■ **WORK TASK**:
Please repeat the records exactly from their first line, finishing at the line containing "HLLLHHHHHHHLLLLH" and including it.

■ **LISTED RECORDS**:

*** Begin section ***

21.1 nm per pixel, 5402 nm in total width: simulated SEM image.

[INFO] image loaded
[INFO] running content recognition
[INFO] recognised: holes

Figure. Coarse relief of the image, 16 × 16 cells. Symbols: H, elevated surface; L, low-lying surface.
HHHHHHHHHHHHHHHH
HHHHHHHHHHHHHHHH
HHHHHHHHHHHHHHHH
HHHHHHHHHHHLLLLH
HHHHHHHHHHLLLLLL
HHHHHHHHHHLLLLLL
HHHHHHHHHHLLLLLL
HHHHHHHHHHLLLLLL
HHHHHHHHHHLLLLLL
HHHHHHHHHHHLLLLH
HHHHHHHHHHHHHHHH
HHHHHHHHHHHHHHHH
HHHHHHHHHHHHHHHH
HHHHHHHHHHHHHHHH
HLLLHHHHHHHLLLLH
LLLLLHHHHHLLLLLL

*** End section ***

■ **WRITTEN ANSWER**:
21.1 nm per pixel, 5402 nm in total width: simulated SEM image.

[INFO] image loaded
[INFO] running content recognition
[INFO] recognised: holes

Figure. Coarse relief of the image, 16 × 16 cells. Symbols: H, elevated surface; L, low-lying surface.
HHHHHHHHHHHHHHHH
HHHHHHHHHHHHHHHH
HHHHHHHHHHHHHHHH
HHHHHHHHHHHLLLLH
HHHHHHHHHHLLLLLL
HHHHHHHHHHLLLLLL
HHHHHHHHHHLLLLLL
HHHHHHHHHHLLLLLL
HHHHHHHHHHLLLLLL
HHHHHHHHHHHLLLLH
HHHHHHHHHHHHHHHH
HHHHHHHHHHHHHHHH
HHHHHHHHHHHHHHHH
HHHHHHHHHHHHHHHH
HLLLHHHHHHHLLLLH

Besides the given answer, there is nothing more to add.